## WORK ITEM:
Each line from the opening of the records that follow to the line with "Process: polishes a" needs to be written out exactly. Add nothing.

## DATASET CONTENT:
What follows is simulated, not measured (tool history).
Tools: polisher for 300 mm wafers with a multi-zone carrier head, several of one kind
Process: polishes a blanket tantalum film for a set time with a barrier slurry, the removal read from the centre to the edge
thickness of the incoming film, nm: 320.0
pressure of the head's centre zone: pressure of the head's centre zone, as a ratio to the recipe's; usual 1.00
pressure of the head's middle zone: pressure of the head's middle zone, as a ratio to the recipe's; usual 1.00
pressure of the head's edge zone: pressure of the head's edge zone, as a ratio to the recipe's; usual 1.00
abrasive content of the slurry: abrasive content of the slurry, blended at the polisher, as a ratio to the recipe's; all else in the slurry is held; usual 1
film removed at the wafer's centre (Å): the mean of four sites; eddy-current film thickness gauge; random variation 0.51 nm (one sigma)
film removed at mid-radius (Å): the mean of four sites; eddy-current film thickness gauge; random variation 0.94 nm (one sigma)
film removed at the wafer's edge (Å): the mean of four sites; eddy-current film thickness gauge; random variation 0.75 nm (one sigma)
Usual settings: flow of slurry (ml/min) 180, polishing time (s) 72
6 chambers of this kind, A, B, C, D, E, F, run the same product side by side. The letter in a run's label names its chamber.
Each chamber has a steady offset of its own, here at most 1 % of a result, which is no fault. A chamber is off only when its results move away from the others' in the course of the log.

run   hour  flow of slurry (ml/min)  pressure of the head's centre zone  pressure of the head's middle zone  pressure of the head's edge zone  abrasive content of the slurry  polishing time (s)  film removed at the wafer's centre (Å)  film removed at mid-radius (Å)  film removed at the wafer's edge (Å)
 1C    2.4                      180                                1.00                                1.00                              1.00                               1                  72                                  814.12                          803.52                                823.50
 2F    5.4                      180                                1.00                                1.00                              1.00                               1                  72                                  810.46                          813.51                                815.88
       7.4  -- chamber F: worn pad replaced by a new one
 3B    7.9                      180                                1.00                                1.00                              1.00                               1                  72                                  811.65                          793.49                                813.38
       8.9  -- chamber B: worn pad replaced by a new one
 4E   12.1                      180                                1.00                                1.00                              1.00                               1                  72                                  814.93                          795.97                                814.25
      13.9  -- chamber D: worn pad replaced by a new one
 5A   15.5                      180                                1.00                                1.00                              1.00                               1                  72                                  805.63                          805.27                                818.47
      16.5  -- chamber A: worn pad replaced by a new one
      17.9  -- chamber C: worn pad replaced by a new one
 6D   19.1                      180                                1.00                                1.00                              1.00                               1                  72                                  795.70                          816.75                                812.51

## TASK RESPONSE:
What follows is simulated, not measured (tool history).
Tools: polisher for 300 mm wafers with a multi-zone carrier head, several of one kind
Process: polishes a blanket tantalum film for a set time with a barrier slurry, the removal read from the centre to the edge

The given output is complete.